--

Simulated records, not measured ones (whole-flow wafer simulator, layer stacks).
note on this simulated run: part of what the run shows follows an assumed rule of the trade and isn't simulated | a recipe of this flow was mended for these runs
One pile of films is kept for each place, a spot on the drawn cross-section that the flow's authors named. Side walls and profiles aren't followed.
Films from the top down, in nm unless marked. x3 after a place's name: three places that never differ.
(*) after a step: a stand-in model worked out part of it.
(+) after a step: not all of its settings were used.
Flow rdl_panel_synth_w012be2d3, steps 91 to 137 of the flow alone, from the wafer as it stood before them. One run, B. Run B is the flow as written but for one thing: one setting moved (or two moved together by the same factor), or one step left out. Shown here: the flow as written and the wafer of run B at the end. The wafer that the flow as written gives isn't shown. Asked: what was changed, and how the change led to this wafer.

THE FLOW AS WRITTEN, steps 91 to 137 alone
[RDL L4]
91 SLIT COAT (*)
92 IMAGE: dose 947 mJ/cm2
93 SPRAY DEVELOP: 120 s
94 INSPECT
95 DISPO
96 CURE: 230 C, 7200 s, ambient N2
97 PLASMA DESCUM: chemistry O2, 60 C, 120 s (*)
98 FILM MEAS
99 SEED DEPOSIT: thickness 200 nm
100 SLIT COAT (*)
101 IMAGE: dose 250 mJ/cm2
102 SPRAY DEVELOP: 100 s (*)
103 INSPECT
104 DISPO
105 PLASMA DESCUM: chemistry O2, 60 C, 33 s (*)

--

The full listing above should be repeated without omission.

WRITTEN SOLUTION.
Simulated records, not measured ones (whole-flow wafer simulator, layer stacks).
note on this simulated run: part of what the run shows follows an assumed rule of the trade and isn't simulated | a recipe of this flow was mended for these runs
One pile of films is kept for each place, a spot on the drawn cross-section that the flow's authors named. Side walls and profiles aren't followed.
Films from the top down, in nm unless marked. x3 after a place's name: three places that never differ.
(*) after a step: a stand-in model worked out part of it.
(+) after a step: not all of its settings were used.
Flow rdl_panel_synth_w012be2d3, steps 91 to 137 of the flow alone, from the wafer as it stood before them. One run, B. Run B is the flow as written but for one thing: one setting moved (or two moved together by the same factor), or one step left out. Shown here: the flow as written and the wafer of run B at the end. The wafer that the flow as written gives isn't shown. Asked: what was changed, and how the change led to this wafer.

THE FLOW AS WRITTEN, steps 91 to 137 alone
[RDL L4]
91 SLIT COAT (*)
92 IMAGE: dose 947 mJ/cm2
93 SPRAY DEVELOP: 120 s
94 INSPECT
95 DISPO
96 CURE: 230 C, 7200 s, ambient N2
97 PLASMA DESCUM: chemistry O2, 60 C, 120 s (*)
98 FILM MEAS
99 SEED DEPOSIT: thickness 200 nm
100 SLIT COAT (*)
101 IMAGE: dose 250 mJ/cm2
102 SPRAY DEVELOP: 100 s (*)
103 INSPECT
104 DISPO
105 PLASMA DESCUM: chemistry O2, 60 C, 33 s (*)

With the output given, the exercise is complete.